* **EXERCISE**:
I'd like an exact copy of every line from the start of the entries below through the line containing "FYI the section", please.

* **INPUT DATA**:
_ _ _

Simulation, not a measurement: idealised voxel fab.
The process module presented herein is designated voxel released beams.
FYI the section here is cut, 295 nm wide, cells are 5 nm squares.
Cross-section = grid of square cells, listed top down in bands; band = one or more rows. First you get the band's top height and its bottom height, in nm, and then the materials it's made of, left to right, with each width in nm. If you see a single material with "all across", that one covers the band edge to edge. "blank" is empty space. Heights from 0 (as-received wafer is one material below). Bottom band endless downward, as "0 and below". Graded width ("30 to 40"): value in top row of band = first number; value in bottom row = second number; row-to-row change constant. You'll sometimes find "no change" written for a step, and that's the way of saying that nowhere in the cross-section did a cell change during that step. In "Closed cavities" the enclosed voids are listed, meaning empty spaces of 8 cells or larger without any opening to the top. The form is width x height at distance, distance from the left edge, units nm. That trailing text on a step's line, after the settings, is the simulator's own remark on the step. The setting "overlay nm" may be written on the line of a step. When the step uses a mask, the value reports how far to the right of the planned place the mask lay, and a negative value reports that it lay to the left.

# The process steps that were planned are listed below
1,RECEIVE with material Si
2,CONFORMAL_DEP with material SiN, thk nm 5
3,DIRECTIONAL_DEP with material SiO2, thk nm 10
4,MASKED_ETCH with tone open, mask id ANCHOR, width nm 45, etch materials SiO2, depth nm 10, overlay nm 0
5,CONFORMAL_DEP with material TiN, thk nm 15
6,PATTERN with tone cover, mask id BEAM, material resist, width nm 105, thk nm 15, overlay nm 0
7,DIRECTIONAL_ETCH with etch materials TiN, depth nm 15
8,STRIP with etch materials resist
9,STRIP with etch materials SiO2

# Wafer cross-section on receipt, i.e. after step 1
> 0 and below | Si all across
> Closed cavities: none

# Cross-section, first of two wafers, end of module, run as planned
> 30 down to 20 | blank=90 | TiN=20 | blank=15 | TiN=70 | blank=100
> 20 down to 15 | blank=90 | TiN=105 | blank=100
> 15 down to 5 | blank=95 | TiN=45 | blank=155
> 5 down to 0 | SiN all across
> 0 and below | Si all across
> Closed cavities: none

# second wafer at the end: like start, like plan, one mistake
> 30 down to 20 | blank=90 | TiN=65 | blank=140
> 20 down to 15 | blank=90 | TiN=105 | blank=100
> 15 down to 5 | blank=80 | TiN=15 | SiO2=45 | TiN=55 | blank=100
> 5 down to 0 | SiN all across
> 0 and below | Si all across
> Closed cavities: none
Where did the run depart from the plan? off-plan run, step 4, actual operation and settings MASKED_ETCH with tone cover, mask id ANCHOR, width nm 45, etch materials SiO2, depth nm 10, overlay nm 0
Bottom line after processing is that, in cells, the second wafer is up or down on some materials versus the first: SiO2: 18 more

_ _ _

* **WRITTEN ANSWER**:
Simulation, not a measurement: idealised voxel fab.
The process module presented herein is designated voxel released beams.
FYI the section here is cut, 295 nm wide, cells are 5 nm squares.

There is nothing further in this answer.